* _Requirement_: With the records below as your source, retype each line exactly from the top down to the line that contains "overlay nm, on", and include that line.

====== Records supplied ======

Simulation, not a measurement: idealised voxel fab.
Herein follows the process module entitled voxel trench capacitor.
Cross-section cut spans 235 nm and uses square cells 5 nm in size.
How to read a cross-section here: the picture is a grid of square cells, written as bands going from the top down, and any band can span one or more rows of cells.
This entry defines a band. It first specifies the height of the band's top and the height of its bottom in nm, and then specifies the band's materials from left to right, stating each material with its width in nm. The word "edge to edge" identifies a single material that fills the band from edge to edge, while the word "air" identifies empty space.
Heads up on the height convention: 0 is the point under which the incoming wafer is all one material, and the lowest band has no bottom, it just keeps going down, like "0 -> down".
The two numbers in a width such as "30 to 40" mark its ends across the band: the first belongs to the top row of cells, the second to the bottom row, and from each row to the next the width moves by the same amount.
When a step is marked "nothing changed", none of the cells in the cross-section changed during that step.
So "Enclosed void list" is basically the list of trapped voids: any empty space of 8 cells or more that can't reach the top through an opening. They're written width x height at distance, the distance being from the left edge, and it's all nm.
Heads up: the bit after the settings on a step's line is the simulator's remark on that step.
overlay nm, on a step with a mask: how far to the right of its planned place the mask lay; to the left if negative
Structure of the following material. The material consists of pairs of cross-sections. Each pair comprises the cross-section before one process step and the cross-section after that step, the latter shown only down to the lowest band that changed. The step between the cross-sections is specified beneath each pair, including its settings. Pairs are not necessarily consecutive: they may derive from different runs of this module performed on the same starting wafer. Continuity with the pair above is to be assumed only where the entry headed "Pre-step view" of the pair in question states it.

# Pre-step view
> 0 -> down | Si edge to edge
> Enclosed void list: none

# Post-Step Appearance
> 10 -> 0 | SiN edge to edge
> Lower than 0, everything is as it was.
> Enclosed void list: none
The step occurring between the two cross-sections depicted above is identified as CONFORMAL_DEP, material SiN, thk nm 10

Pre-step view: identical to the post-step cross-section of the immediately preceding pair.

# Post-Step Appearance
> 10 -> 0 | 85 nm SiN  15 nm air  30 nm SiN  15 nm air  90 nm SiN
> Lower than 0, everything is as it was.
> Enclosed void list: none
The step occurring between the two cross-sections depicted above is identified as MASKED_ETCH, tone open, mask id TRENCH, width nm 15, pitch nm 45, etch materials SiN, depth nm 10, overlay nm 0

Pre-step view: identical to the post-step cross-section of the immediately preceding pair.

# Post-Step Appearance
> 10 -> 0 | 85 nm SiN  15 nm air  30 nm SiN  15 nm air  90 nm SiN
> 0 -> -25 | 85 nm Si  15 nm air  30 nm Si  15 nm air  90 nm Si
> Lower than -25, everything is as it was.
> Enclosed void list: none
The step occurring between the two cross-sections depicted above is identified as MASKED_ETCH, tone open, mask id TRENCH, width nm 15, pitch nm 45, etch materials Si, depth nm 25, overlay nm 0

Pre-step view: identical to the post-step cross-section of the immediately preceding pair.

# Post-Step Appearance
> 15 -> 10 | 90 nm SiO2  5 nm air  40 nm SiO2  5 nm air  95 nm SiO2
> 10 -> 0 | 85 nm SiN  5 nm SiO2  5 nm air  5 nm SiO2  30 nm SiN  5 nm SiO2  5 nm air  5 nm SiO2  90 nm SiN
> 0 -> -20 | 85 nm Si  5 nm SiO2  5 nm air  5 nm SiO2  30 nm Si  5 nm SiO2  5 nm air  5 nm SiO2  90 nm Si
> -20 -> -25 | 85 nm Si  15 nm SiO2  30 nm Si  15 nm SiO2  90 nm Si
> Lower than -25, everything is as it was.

======

* _Written solution_:
Simulation, not a measurement: idealised voxel fab.
Herein follows the process module entitled voxel trench capacitor.
Cross-section cut spans 235 nm and uses square cells 5 nm in size.
How to read a cross-section here: the picture is a grid of square cells, written as bands going from the top down, and any band can span one or more rows of cells.
This entry defines a band. It first specifies the height of the band's top and the height of its bottom in nm, and then specifies the band's materials from left to right, stating each material with its width in nm. The word "edge to edge" identifies a single material that fills the band from edge to edge, while the word "air" identifies empty space.
Heads up on the height convention: 0 is the point under which the incoming wafer is all one material, and the lowest band has no bottom, it just keeps going down, like "0 -> down".
The two numbers in a width such as "30 to 40" mark its ends across the band: the first belongs to the top row of cells, the second to the bottom row, and from each row to the next the width moves by the same amount.
When a step is marked "nothing changed", none of the cells in the cross-section changed during that step.
So "Enclosed void list" is basically the list of trapped voids: any empty space of 8 cells or more that can't reach the top through an opening. They're written width x height at distance, the distance being from the left edge, and it's all nm.
Heads up: the bit after the settings on a step's line is the simulator's remark on that step.
overlay nm, on a step with a mask: how far to the right of its planned place the mask lay; to the left if negative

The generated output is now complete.